- _REQUIRED ACTION_
Give back the entries exactly, ending with the "The tool may" line.

------ DATA TO EXAMINE
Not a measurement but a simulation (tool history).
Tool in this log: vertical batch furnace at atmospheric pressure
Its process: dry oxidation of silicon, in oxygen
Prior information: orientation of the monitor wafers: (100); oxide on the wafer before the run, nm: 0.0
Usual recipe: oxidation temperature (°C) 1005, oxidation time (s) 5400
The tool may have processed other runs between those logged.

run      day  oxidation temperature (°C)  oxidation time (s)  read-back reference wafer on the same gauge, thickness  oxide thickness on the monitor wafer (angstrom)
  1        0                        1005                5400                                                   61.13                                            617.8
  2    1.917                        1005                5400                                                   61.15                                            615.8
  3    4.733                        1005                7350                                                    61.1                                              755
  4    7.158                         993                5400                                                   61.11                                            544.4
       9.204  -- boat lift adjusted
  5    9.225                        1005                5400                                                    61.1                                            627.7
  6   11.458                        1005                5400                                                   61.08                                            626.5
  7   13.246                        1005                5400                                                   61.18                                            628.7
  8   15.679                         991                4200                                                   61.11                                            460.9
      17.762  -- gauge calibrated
------------

- _RESULT_
Not a measurement but a simulation (tool history).
Tool in this log: vertical batch furnace at atmospheric pressure
Its process: dry oxidation of silicon, in oxygen
Prior information: orientation of the monitor wafers: (100); oxide on the wafer before the run, nm: 0.0
Usual recipe: oxidation temperature (°C) 1005, oxidation time (s) 5400
The tool may have processed other runs between those logged.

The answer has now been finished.